Somewhere below, one line contains "Size (nm) |" and a later line contains "Prompt: State the". Output those two lines and everything between them exactly, and nothing else.

******
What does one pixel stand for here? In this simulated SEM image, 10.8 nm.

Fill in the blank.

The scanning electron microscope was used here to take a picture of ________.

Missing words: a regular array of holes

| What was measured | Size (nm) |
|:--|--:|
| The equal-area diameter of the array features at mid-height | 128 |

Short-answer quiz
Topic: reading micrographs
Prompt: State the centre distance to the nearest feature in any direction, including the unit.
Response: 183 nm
******

— PROBLEM SOLUTION —
| What was measured | Size (nm) |
|:--|--:|
| The equal-area diameter of the array features at mid-height | 128 |

Short-answer quiz
Topic: reading micrographs
Prompt: State the centre distance to the nearest feature in any direction, including the unit.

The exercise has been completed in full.